Record set:

⁂

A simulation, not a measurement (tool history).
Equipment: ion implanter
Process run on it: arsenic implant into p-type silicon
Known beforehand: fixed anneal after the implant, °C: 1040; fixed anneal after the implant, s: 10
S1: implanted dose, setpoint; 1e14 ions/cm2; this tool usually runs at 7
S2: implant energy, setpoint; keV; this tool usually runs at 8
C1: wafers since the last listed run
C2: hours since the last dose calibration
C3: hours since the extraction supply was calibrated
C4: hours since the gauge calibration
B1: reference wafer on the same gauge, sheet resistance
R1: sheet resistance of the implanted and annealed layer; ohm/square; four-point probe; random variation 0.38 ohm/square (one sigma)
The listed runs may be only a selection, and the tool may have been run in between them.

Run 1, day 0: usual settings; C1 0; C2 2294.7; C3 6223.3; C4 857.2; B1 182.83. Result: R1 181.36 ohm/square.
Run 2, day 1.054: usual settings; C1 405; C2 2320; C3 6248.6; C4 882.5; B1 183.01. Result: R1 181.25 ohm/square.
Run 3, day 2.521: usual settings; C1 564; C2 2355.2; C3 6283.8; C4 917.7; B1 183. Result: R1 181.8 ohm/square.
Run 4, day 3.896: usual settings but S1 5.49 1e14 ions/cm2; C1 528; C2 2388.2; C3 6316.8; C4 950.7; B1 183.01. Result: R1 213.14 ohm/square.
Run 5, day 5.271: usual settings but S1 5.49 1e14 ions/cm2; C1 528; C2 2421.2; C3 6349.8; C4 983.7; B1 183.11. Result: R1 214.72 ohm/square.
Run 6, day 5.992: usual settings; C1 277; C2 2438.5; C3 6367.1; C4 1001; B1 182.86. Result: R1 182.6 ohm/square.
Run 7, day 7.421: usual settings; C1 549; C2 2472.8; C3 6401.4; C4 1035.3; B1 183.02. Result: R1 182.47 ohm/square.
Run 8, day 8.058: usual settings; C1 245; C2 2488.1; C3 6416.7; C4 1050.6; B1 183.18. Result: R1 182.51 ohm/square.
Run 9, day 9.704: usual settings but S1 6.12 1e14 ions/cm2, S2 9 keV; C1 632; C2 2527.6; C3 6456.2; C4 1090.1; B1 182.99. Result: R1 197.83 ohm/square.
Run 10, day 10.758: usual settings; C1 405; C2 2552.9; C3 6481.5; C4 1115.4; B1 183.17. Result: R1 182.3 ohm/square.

⁂

Task item: Using the entries above, repeat only the lines from the one containing "Run 2, day 1.054: usual" through the one containing "Run 5, day 5.271: usual", end lines included.

Written solution:
Run 2, day 1.054: usual settings; C1 405; C2 2320; C3 6248.6; C4 882.5; B1 183.01. Result: R1 181.25 ohm/square.
Run 3, day 2.521: usual settings; C1 564; C2 2355.2; C3 6283.8; C4 917.7; B1 183. Result: R1 181.8 ohm/square.
Run 4, day 3.896: usual settings but S1 5.49 1e14 ions/cm2; C1 528; C2 2388.2; C3 6316.8; C4 950.7; B1 183.01. Result: R1 213.14 ohm/square.
Run 5, day 5.271: usual settings but S1 5.49 1e14 ions/cm2; C1 528; C2 2421.2; C3 6349.8; C4 983.7; B1 183.11. Result: R1 214.72 ohm/square.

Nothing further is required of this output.